Data shown
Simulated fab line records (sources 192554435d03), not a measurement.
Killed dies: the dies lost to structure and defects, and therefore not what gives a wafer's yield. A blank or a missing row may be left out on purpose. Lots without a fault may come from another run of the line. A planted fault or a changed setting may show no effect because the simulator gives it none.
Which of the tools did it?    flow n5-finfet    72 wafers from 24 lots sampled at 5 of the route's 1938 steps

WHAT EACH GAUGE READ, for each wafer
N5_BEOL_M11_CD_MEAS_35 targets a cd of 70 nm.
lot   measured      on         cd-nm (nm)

Work request
All entries above are to be transcribed verbatim.

Written answer
Simulated fab line records (sources 192554435d03), not a measurement.
Killed dies: the dies lost to structure and defects, and therefore not what gives a wafer's yield. A blank or a missing row may be left out on purpose. Lots without a fault may come from another run of the line. A planted fault or a changed setting may show no effect because the simulator gives it none.
Which of the tools did it?    flow n5-finfet    72 wafers from 24 lots sampled at 5 of the route's 1938 steps

WHAT EACH GAUGE READ, for each wafer
N5_BEOL_M11_CD_MEAS_35 targets a cd of 70 nm.
lot   measured      on         cd-nm (nm)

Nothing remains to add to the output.